========================================
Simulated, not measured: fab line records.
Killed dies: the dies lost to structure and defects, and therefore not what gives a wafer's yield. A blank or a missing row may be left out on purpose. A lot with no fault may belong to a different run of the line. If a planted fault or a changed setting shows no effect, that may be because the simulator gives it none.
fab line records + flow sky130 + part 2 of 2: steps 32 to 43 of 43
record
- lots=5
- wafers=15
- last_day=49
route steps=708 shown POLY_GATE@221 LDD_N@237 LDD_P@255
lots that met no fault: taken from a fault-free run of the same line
========================================

== ACTION ITEM ==
Recreate the full listing above precisely.

== RESPONSE ==
Simulated, not measured: fab line records.
Killed dies: the dies lost to structure and defects, and therefore not what gives a wafer's yield. A blank or a missing row may be left out on purpose. A lot with no fault may belong to a different run of the line. If a planted fault or a changed setting shows no effect, that may be because the simulator gives it none.
fab line records + flow sky130 + part 2 of 2: steps 32 to 43 of 43
record
- lots=5
- wafers=15
- last_day=49
route steps=708 shown POLY_GATE@221 LDD_N@237 LDD_P@255
lots that met no fault: taken from a fault-free run of the same line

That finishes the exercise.